Stop at the line containing "How to read": every line of the listing from the first up to that one must be set down exactly.

★ ★ ★ ★
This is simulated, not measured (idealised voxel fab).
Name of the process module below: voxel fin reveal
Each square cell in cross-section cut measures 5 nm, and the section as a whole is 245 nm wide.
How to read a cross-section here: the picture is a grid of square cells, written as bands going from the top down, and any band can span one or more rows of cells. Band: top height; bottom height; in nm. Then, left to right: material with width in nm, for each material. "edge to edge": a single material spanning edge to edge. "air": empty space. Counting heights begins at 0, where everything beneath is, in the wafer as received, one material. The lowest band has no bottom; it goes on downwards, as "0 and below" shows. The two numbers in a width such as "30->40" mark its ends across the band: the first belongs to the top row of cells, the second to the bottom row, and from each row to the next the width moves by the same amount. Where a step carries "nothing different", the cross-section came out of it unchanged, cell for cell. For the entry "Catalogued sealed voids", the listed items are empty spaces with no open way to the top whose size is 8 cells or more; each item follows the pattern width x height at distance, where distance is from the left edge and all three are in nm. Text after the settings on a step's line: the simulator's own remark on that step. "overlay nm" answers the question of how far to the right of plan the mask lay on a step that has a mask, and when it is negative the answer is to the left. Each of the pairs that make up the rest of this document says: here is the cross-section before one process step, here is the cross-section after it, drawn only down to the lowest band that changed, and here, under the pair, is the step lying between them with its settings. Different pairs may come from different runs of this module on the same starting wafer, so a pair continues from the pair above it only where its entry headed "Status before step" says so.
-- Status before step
★ ★ ★ ★

REPLY —
This is simulated, not measured (idealised voxel fab).
Name of the process module below: voxel fin reveal
Each square cell in cross-section cut measures 5 nm, and the section as a whole is 245 nm wide.
How to read a cross-section here: the picture is a grid of square cells, written as bands going from the top down, and any band can span one or more rows of cells. Band: top height; bottom height; in nm. Then, left to right: material with width in nm, for each material. "edge to edge": a single material spanning edge to edge. "air": empty space. Counting heights begins at 0, where everything beneath is, in the wafer as received, one material. The lowest band has no bottom; it goes on downwards, as "0 and below" shows. The two numbers in a width such as "30->40" mark its ends across the band: the first belongs to the top row of cells, the second to the bottom row, and from each row to the next the width moves by the same amount. Where a step carries "nothing different", the cross-section came out of it unchanged, cell for cell. For the entry "Catalogued sealed voids", the listed items are empty spaces with no open way to the top whose size is 8 cells or more; each item follows the pattern width x height at distance, where distance is from the left edge and all three are in nm. Text after the settings on a step's line: the simulator's own remark on that step. "overlay nm" answers the question of how far to the right of plan the mask lay on a step that has a mask, and when it is negative the answer is to the left. Each of the pairs that make up the rest of this document says: here is the cross-section before one process step, here is the cross-section after it, drawn only down to the lowest band that changed, and here, under the pair, is the step lying between them with its settings. Different pairs may come from different runs of this module on the same starting wafer, so a pair continues from the pair above it only where its entry headed "Status before step" says so.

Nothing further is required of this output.